Please restate the listing below in full, word for word.

_Dataset extract:_
╔══
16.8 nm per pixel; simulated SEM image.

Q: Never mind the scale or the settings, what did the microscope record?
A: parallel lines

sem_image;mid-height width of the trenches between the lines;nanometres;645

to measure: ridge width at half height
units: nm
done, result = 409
╚══

_Solution:_
16.8 nm per pixel; simulated SEM image.

Q: Never mind the scale or the settings, what did the microscope record?
A: parallel lines

sem_image;mid-height width of the trenches between the lines;nanometres;645

to measure: ridge width at half height
units: nm
done, result = 409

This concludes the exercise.